Requirement:
Print every line of the listing exactly, please.

──────────────────────────────
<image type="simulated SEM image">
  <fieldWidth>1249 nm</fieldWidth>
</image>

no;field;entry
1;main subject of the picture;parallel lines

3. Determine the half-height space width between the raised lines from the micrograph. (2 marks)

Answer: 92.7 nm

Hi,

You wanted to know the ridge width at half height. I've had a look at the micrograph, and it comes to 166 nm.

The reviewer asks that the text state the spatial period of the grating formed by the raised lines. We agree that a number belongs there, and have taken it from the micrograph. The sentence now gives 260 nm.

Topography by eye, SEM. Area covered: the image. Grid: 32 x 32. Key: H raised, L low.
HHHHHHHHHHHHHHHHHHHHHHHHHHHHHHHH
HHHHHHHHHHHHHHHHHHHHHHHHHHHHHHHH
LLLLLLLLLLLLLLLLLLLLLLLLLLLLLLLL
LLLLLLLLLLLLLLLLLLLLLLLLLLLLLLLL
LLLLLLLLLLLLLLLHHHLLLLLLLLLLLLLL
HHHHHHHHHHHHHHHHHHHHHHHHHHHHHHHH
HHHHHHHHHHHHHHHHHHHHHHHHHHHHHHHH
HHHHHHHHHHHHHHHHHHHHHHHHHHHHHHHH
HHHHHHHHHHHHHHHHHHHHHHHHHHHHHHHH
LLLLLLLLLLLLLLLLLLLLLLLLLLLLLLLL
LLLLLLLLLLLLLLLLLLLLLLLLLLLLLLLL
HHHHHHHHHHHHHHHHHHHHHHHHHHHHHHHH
──────────────────────────────

Exercise response:
<image type="simulated SEM image">
  <fieldWidth>1249 nm</fieldWidth>
</image>

no;field;entry
1;main subject of the picture;parallel lines

3. Determine the half-height space width between the raised lines from the micrograph. (2 marks)

Answer: 92.7 nm

Hi,

You wanted to know the ridge width at half height. I've had a look at the micrograph, and it comes to 166 nm.

The reviewer asks that the text state the spatial period of the grating formed by the raised lines. We agree that a number belongs there, and have taken it from the micrograph. The sentence now gives 260 nm.

Topography by eye, SEM. Area covered: the image. Grid: 32 x 32. Key: H raised, L low.
HHHHHHHHHHHHHHHHHHHHHHHHHHHHHHHH
HHHHHHHHHHHHHHHHHHHHHHHHHHHHHHHH
LLLLLLLLLLLLLLLLLLLLLLLLLLLLLLLL
LLLLLLLLLLLLLLLLLLLLLLLLLLLLLLLL
LLLLLLLLLLLLLLLHHHLLLLLLLLLLLLLL
HHHHHHHHHHHHHHHHHHHHHHHHHHHHHHHH
HHHHHHHHHHHHHHHHHHHHHHHHHHHHHHHH
HHHHHHHHHHHHHHHHHHHHHHHHHHHHHHHH
HHHHHHHHHHHHHHHHHHHHHHHHHHHHHHHH
LLLLLLLLLLLLLLLLLLLLLLLLLLLLLLLL
LLLLLLLLLLLLLLLLLLLLLLLLLLLLLLLL
HHHHHHHHHHHHHHHHHHHHHHHHHHHHHHHH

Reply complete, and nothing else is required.